#### [Assigned task]
The records that follow are to be transcribed exactly.

#### [Data extract]
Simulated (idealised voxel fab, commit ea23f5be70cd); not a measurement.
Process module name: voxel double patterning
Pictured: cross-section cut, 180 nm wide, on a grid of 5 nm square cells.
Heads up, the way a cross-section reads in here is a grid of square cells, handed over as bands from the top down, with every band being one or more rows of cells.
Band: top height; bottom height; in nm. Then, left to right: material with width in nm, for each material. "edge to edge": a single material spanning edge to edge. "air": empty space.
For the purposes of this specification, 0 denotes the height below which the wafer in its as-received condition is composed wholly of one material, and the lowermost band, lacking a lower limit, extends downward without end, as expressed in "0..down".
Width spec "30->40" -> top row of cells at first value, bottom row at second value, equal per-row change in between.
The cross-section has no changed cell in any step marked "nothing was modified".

#### [Worked solution]
Simulated (idealised voxel fab, commit ea23f5be70cd); not a measurement.
Process module name: voxel double patterning
Pictured: cross-section cut, 180 nm wide, on a grid of 5 nm square cells.
Heads up, the way a cross-section reads in here is a grid of square cells, handed over as bands from the top down, with every band being one or more rows of cells.
Band: top height; bottom height; in nm. Then, left to right: material with width in nm, for each material. "edge to edge": a single material spanning edge to edge. "air": empty space.
For the purposes of this specification, 0 denotes the height below which the wafer in its as-received condition is composed wholly of one material, and the lowermost band, lacking a lower limit, extends downward without end, as expressed in "0..down".
Width spec "30->40" -> top row of cells at first value, bottom row at second value, equal per-row change in between.
The cross-section has no changed cell in any step marked "nothing was modified".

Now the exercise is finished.